──────────────────────────────

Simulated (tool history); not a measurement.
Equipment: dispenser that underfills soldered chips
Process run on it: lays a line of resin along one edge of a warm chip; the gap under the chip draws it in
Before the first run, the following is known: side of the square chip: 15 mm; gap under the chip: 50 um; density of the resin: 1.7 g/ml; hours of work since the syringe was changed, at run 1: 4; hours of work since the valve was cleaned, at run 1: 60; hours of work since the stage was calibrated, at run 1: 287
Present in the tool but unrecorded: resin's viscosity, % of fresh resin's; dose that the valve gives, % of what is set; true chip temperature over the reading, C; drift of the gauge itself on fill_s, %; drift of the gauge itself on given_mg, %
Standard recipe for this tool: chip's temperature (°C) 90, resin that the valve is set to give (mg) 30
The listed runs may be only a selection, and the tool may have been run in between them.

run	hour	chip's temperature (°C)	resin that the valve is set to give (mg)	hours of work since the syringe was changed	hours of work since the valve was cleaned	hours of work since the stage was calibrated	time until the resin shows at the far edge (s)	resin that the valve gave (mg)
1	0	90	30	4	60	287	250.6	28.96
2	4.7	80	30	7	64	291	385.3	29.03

──────────────────────────────

→ Work order
Write the lines again exactly, from the first line of the material above to the line that includes "Process run on", both included. Leave out all the rest.

→ Written response
Simulated (tool history); not a measurement.
Equipment: dispenser that underfills soldered chips
Process run on it: lays a line of resin along one edge of a warm chip; the gap under the chip draws it in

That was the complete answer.